Set down exactly the lines below between the line holding "Flow transmon_airbridge_vhf: only" and the line holding "step 39, LIFTOFF UL COAT (*)", inclusive; no other line belongs in the answer.

⟨
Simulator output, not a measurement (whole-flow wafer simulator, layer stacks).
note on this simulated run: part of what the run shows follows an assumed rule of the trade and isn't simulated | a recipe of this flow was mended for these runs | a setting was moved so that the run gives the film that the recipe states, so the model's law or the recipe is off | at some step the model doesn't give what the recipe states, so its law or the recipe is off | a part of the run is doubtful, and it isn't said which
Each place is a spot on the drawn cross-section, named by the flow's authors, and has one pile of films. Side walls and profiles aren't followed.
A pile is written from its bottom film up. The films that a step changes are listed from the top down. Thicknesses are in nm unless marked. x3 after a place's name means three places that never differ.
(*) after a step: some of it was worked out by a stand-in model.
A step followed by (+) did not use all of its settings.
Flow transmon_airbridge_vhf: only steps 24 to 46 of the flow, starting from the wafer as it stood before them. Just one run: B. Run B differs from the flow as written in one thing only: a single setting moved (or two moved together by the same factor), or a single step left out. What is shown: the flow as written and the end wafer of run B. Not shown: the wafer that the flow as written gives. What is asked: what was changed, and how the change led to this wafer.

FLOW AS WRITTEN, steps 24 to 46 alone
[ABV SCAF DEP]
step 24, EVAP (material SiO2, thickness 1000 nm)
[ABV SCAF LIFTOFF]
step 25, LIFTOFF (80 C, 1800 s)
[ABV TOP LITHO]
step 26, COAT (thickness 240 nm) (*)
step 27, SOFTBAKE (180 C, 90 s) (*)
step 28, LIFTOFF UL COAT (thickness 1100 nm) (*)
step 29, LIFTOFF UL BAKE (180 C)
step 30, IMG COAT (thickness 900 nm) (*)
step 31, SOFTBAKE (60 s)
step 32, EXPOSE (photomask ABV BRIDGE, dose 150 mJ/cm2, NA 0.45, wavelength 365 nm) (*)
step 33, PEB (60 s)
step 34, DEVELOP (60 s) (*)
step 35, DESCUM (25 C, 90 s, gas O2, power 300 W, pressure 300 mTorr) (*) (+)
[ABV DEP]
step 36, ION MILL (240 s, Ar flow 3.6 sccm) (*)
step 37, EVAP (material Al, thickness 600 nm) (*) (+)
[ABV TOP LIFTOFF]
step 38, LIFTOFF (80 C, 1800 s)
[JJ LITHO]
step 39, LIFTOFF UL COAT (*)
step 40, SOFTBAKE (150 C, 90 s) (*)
⟩

Exercise result:
Flow transmon_airbridge_vhf: only steps 24 to 46 of the flow, starting from the wafer as it stood before them. Just one run: B. Run B differs from the flow as written in one thing only: a single setting moved (or two moved together by the same factor), or a single step left out. What is shown: the flow as written and the end wafer of run B. Not shown: the wafer that the flow as written gives. What is asked: what was changed, and how the change led to this wafer.

FLOW AS WRITTEN, steps 24 to 46 alone
[ABV SCAF DEP]
step 24, EVAP (material SiO2, thickness 1000 nm)
[ABV SCAF LIFTOFF]
step 25, LIFTOFF (80 C, 1800 s)
[ABV TOP LITHO]
step 26, COAT (thickness 240 nm) (*)
step 27, SOFTBAKE (180 C, 90 s) (*)
step 28, LIFTOFF UL COAT (thickness 1100 nm) (*)
step 29, LIFTOFF UL BAKE (180 C)
step 30, IMG COAT (thickness 900 nm) (*)
step 31, SOFTBAKE (60 s)
step 32, EXPOSE (photomask ABV BRIDGE, dose 150 mJ/cm2, NA 0.45, wavelength 365 nm) (*)
step 33, PEB (60 s)
step 34, DEVELOP (60 s) (*)
step 35, DESCUM (25 C, 90 s, gas O2, power 300 W, pressure 300 mTorr) (*) (+)
[ABV DEP]
step 36, ION MILL (240 s, Ar flow 3.6 sccm) (*)
step 37, EVAP (material Al, thickness 600 nm) (*) (+)
[ABV TOP LIFTOFF]
step 38, LIFTOFF (80 C, 1800 s)
[JJ LITHO]
step 39, LIFTOFF UL COAT (*)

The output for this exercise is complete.